*Source data:*
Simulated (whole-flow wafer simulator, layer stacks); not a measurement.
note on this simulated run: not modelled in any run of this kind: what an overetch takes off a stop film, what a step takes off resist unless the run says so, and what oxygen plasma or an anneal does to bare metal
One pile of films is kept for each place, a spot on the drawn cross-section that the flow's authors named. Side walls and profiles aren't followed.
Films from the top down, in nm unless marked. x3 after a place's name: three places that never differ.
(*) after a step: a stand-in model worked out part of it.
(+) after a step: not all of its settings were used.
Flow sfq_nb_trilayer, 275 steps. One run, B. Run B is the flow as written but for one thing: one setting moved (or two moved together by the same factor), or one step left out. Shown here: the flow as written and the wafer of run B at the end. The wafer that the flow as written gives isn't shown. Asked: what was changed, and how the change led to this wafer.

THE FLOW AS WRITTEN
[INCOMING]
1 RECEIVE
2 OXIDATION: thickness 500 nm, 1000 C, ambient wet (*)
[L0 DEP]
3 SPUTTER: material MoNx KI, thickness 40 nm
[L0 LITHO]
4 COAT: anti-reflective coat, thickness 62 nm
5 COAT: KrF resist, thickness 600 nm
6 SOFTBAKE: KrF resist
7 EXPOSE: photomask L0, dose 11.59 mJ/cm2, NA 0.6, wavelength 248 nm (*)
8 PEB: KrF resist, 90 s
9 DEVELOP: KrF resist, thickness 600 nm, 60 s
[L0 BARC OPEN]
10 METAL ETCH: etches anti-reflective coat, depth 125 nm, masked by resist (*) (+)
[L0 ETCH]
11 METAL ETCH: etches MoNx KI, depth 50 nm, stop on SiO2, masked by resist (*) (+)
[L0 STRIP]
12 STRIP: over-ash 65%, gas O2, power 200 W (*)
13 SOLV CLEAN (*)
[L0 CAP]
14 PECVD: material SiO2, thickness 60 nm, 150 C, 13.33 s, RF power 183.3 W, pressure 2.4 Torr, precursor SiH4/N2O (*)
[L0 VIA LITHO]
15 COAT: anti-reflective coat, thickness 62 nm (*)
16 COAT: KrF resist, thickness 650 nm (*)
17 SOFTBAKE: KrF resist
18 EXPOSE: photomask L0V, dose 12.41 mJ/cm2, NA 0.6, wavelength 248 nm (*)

*Work item:*
One inclusive range is required: first line of the data through the line containing "(+) after a". Set it down exactly and output nothing else.

*Exercise answer:*
Simulated (whole-flow wafer simulator, layer stacks); not a measurement.
note on this simulated run: not modelled in any run of this kind: what an overetch takes off a stop film, what a step takes off resist unless the run says so, and what oxygen plasma or an anneal does to bare metal
One pile of films is kept for each place, a spot on the drawn cross-section that the flow's authors named. Side walls and profiles aren't followed.
Films from the top down, in nm unless marked. x3 after a place's name: three places that never differ.
(*) after a step: a stand-in model worked out part of it.
(+) after a step: not all of its settings were used.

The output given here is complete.